Exercise >> Lines from the top of the listing down to the one with "fab line records | flow gf180mcu", inclusive, are to be copied exactly.

Data to examine >>
[Start of section]

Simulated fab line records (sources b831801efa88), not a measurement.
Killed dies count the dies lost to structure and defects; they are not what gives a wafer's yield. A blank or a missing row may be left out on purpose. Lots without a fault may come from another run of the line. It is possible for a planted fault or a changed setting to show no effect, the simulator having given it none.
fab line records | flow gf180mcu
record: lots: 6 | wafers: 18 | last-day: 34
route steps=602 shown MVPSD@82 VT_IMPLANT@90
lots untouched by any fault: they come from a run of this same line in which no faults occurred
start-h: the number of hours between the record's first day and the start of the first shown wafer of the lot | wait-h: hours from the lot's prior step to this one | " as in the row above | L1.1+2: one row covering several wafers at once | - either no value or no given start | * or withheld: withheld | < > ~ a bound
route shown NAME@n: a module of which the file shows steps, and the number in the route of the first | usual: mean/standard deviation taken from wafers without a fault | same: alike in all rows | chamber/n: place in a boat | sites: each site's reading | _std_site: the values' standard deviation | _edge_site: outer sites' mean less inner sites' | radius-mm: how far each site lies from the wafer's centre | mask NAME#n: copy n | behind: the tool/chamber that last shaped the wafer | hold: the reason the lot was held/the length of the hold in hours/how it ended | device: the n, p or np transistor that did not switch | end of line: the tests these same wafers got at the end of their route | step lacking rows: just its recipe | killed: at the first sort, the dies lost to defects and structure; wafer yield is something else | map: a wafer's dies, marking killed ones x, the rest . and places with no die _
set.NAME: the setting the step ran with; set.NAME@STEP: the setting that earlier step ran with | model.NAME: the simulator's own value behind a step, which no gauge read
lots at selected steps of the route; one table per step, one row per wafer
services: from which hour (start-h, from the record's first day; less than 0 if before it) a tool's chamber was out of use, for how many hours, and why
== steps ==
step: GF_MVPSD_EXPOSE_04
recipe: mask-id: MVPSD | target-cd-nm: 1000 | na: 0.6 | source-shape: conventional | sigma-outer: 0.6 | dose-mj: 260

[End of section]

Exercise answer >>
Simulated fab line records (sources b831801efa88), not a measurement.
Killed dies count the dies lost to structure and defects; they are not what gives a wafer's yield. A blank or a missing row may be left out on purpose. Lots without a fault may come from another run of the line. It is possible for a planted fault or a changed setting to show no effect, the simulator having given it none.
fab line records | flow gf180mcu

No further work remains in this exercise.